*Material supplied*
- - -

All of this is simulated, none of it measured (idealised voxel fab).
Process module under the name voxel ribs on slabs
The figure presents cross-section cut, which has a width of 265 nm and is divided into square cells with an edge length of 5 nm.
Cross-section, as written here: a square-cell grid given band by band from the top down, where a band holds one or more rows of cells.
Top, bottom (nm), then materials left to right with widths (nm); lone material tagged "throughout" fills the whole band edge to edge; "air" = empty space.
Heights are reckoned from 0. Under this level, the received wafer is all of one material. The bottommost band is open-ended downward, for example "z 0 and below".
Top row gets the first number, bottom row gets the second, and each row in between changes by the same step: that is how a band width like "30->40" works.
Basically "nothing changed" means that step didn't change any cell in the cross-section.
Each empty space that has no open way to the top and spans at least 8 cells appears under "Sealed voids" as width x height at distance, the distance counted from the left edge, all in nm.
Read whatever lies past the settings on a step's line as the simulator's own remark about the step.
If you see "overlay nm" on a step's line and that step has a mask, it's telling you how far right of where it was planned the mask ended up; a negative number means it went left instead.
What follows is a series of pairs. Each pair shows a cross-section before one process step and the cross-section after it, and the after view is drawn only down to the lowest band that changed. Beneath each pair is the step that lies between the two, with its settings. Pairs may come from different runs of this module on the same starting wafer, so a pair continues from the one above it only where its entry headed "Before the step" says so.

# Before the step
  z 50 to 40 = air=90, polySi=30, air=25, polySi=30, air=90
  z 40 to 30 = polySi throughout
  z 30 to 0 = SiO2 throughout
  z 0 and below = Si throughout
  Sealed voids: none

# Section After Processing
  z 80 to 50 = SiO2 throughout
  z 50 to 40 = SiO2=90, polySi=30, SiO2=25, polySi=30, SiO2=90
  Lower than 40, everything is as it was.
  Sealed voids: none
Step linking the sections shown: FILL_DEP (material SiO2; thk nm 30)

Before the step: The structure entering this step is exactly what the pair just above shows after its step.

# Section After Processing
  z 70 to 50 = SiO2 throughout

- - -

*Work request*
Given the data above, transcribe exactly the lines from the one containing "Cross-section, as written" down to the one containing "went left instead.", and no others.

*Result*
Cross-section, as written here: a square-cell grid given band by band from the top down, where a band holds one or more rows of cells.
Top, bottom (nm), then materials left to right with widths (nm); lone material tagged "throughout" fills the whole band edge to edge; "air" = empty space.
Heights are reckoned from 0. Under this level, the received wafer is all of one material. The bottommost band is open-ended downward, for example "z 0 and below".
Top row gets the first number, bottom row gets the second, and each row in between changes by the same step: that is how a band width like "30->40" works.
Basically "nothing changed" means that step didn't change any cell in the cross-section.
Each empty space that has no open way to the top and spans at least 8 cells appears under "Sealed voids" as width x height at distance, the distance counted from the left edge, all in nm.
Read whatever lies past the settings on a step's line as the simulator's own remark about the step.
If you see "overlay nm" on a step's line and that step has a mask, it's telling you how far right of where it was planned the mask ended up; a negative number means it went left instead.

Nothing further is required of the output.